_Given records:_
..............................

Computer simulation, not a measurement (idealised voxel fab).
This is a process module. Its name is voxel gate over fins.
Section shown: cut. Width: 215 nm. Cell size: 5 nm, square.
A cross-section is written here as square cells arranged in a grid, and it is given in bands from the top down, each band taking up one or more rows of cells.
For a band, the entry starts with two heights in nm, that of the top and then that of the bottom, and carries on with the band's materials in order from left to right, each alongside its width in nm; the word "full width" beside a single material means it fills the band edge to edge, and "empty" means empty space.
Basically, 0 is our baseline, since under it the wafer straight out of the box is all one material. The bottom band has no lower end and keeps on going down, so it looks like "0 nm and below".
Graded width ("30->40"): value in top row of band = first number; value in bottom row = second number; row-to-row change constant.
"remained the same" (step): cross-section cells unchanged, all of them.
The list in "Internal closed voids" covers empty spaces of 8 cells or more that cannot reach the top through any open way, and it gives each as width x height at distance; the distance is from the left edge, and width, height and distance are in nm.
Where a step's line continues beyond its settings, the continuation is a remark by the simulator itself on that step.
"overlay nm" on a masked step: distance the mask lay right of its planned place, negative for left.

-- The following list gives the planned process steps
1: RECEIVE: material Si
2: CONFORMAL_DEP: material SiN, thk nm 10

..............................

_Requirement:_
From the material above, retype precisely the lines between the line holding "-- The following" and the line holding "1: RECEIVE: material Si", inclusive, and nothing beyond them.

_Response box:_
-- The following list gives the planned process steps
1: RECEIVE: material Si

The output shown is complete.